INFORMATION SUPPLIED:
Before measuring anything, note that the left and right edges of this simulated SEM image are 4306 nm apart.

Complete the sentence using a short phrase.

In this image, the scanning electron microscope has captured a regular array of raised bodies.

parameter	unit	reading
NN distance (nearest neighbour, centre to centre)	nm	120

WORK TASK: Each line from the start of the listing through the line with "In this image, the" is to be restated verbatim, both ends included.

TASK RESPONSE:
Before measuring anything, note that the left and right edges of this simulated SEM image are 4306 nm apart.

Complete the sentence using a short phrase.

In this image, the scanning electron microscope has captured a regular array of raised bodies.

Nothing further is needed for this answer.